The answer should be an exact copy of the data.

[[ Information provided open ]]
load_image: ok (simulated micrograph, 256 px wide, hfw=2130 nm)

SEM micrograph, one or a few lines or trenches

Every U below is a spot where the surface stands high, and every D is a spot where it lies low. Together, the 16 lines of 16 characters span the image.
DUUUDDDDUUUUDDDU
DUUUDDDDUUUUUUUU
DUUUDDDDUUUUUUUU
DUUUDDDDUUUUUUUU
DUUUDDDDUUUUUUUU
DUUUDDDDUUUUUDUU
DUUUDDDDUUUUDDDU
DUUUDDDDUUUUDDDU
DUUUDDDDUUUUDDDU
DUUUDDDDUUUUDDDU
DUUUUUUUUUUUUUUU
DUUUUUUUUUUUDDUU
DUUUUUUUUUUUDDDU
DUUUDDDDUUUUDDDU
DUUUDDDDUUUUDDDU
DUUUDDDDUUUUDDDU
[[ Information provided closed ]]

#### Exercise solution
load_image: ok (simulated micrograph, 256 px wide, hfw=2130 nm)

SEM micrograph, one or a few lines or trenches

Every U below is a spot where the surface stands high, and every D is a spot where it lies low. Together, the 16 lines of 16 characters span the image.
DUUUDDDDUUUUDDDU
DUUUDDDDUUUUUUUU
DUUUDDDDUUUUUUUU
DUUUDDDDUUUUUUUU
DUUUDDDDUUUUUUUU
DUUUDDDDUUUUUDUU
DUUUDDDDUUUUDDDU
DUUUDDDDUUUUDDDU
DUUUDDDDUUUUDDDU
DUUUDDDDUUUUDDDU
DUUUUUUUUUUUUUUU
DUUUUUUUUUUUDDUU
DUUUUUUUUUUUDDDU
DUUUDDDDUUUUDDDU
DUUUDDDDUUUUDDDU
DUUUDDDDUUUUDDDU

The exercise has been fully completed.